*ENTRIES PROVIDED*.
===
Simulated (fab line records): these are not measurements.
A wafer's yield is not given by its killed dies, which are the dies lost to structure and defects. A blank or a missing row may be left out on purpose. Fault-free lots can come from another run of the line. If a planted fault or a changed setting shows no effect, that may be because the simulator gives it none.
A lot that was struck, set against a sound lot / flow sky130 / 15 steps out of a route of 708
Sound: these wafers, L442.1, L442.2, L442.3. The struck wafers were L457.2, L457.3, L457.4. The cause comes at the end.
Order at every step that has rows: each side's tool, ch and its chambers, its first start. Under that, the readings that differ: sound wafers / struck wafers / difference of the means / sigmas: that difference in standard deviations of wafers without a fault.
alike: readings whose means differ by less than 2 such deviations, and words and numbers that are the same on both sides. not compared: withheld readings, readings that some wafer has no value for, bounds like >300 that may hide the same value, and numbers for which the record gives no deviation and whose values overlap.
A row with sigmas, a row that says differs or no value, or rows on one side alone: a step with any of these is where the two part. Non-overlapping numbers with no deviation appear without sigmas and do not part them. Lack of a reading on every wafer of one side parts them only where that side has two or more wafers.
===

*ACTIVITY*. The lines needed run from the first line of the data through the line containing "Order at every"; give them again exactly and nothing else.

*EXERCISE OUTPUT*.
Simulated (fab line records): these are not measurements.
A wafer's yield is not given by its killed dies, which are the dies lost to structure and defects. A blank or a missing row may be left out on purpose. Fault-free lots can come from another run of the line. If a planted fault or a changed setting shows no effect, that may be because the simulator gives it none.
A lot that was struck, set against a sound lot / flow sky130 / 15 steps out of a route of 708
Sound: these wafers, L442.1, L442.2, L442.3. The struck wafers were L457.2, L457.3, L457.4. The cause comes at the end.
Order at every step that has rows: each side's tool, ch and its chambers, its first start. Under that, the readings that differ: sound wafers / struck wafers / difference of the means / sigmas: that difference in standard deviations of wafers without a fault.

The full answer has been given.